§ **ACTION ITEM**
Using the entries below, output each line exactly from the first through the one that contains "For reference, the".

***** LISTED ENTRIES

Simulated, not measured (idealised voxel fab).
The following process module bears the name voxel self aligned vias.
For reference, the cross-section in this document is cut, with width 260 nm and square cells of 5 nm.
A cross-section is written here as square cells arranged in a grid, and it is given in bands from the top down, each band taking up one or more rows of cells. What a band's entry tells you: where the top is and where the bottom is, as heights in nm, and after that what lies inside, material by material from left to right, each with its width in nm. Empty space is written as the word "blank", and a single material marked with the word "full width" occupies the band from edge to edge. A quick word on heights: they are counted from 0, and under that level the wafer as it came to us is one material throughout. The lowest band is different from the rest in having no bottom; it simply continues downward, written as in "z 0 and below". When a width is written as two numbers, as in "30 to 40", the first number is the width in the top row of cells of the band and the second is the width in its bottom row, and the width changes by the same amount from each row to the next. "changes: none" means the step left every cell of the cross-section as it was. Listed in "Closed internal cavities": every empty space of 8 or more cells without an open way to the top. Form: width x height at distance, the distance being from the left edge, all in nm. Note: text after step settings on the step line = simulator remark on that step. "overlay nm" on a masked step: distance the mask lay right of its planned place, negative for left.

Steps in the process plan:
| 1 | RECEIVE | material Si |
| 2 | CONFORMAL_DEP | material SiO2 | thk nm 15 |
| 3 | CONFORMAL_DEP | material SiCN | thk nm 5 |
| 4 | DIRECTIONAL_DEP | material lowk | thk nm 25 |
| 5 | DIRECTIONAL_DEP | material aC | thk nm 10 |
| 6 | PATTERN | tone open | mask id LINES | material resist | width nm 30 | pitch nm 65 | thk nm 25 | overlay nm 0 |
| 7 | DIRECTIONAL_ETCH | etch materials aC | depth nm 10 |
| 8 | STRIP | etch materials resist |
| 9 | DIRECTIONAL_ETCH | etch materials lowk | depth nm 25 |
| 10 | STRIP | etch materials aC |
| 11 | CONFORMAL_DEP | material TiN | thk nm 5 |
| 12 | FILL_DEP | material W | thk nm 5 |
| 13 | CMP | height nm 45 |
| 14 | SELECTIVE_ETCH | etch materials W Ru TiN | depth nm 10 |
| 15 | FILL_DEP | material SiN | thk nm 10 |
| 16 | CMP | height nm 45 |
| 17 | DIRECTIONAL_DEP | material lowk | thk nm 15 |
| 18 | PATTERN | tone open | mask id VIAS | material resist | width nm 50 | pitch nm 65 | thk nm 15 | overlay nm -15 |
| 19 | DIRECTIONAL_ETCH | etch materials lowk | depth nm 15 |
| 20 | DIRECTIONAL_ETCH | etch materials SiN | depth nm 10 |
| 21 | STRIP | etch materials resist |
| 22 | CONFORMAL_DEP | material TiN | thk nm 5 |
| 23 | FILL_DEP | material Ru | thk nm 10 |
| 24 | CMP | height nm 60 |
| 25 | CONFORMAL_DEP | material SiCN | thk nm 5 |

**********

§ **TASK OUTPUT**
Simulated, not measured (idealised voxel fab).
The following process module bears the name voxel self aligned vias.
For reference, the cross-section in this document is cut, with width 260 nm and square cells of 5 nm.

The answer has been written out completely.